• **WORK TASK**
The required output is the exact run of lines below that opens at the line with "1 | OXIDATION" and closes at the line with "16 | CLEAN |".

RECORDED DATA: Begin

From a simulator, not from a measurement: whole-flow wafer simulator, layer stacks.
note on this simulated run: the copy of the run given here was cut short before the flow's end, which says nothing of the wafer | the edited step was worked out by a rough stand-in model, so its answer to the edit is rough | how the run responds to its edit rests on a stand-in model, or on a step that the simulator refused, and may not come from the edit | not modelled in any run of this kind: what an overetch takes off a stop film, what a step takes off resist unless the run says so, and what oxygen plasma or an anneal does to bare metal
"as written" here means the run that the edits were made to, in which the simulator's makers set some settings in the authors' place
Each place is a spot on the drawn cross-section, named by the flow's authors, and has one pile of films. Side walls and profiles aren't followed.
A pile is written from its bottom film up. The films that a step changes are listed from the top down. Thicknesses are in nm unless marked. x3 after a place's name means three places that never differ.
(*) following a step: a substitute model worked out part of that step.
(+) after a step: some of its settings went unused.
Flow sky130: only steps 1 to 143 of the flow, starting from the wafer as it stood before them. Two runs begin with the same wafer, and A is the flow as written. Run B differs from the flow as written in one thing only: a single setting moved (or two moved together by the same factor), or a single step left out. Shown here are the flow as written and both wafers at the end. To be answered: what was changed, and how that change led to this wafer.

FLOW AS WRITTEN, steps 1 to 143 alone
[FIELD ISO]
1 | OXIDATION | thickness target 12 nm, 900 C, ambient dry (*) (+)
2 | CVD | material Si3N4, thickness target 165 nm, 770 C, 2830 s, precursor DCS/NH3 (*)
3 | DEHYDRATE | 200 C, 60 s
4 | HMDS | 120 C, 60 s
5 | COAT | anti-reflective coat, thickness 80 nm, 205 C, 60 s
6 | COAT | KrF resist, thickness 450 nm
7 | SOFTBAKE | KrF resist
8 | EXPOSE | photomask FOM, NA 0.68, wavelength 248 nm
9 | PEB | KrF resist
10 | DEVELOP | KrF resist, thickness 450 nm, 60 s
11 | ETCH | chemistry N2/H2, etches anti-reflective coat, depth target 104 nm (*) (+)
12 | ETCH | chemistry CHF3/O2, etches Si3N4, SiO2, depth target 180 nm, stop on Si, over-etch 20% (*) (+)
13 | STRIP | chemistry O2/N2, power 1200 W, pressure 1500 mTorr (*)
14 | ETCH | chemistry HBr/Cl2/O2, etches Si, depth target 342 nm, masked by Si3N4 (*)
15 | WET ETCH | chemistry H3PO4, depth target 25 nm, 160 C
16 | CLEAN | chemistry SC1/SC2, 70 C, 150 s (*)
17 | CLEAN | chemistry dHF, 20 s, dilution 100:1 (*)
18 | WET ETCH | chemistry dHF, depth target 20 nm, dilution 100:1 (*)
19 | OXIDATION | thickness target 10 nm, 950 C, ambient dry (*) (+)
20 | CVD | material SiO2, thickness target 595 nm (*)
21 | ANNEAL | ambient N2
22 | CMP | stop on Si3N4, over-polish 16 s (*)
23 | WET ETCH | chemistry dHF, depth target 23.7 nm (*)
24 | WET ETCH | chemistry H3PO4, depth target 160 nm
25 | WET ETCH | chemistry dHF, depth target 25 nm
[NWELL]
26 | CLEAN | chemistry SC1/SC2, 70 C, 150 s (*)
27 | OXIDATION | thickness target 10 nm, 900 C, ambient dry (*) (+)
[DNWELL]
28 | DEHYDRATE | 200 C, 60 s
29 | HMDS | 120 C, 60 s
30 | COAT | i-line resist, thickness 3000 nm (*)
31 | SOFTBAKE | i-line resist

RECORDED DATA: End

• **EXERCISE RESPONSE**
1 | OXIDATION | thickness target 12 nm, 900 C, ambient dry (*) (+)
2 | CVD | material Si3N4, thickness target 165 nm, 770 C, 2830 s, precursor DCS/NH3 (*)
3 | DEHYDRATE | 200 C, 60 s
4 | HMDS | 120 C, 60 s
5 | COAT | anti-reflective coat, thickness 80 nm, 205 C, 60 s
6 | COAT | KrF resist, thickness 450 nm
7 | SOFTBAKE | KrF resist
8 | EXPOSE | photomask FOM, NA 0.68, wavelength 248 nm
9 | PEB | KrF resist
10 | DEVELOP | KrF resist, thickness 450 nm, 60 s
11 | ETCH | chemistry N2/H2, etches anti-reflective coat, depth target 104 nm (*) (+)
12 | ETCH | chemistry CHF3/O2, etches Si3N4, SiO2, depth target 180 nm, stop on Si, over-etch 20% (*) (+)
13 | STRIP | chemistry O2/N2, power 1200 W, pressure 1500 mTorr (*)
14 | ETCH | chemistry HBr/Cl2/O2, etches Si, depth target 342 nm, masked by Si3N4 (*)
15 | WET ETCH | chemistry H3PO4, depth target 25 nm, 160 C
16 | CLEAN | chemistry SC1/SC2, 70 C, 150 s (*)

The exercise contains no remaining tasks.